+ + + + +

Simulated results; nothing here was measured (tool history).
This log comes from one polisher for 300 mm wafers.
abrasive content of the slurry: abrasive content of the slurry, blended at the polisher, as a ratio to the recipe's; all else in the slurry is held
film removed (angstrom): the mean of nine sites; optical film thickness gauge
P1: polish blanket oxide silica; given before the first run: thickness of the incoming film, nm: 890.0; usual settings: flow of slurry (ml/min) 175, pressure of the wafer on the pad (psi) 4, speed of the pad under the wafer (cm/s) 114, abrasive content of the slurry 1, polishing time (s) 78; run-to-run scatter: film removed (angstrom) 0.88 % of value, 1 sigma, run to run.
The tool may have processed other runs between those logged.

+ + + + +

Required action
Your task is to quote, without any alteration, the lines running from the top of the records to the line that holds "P1: polish blanket", both included.

Task response
Simulated results; nothing here was measured (tool history).
This log comes from one polisher for 300 mm wafers.
abrasive content of the slurry: abrasive content of the slurry, blended at the polisher, as a ratio to the recipe's; all else in the slurry is held
film removed (angstrom): the mean of nine sites; optical film thickness gauge
P1: polish blanket oxide silica; given before the first run: thickness of the incoming film, nm: 890.0; usual settings: flow of slurry (ml/min) 175, pressure of the wafer on the pad (psi) 4, speed of the pad under the wafer (cm/s) 114, abrasive content of the slurry 1, polishing time (s) 78; run-to-run scatter: film removed (angstrom) 0.88 % of value, 1 sigma, run to run.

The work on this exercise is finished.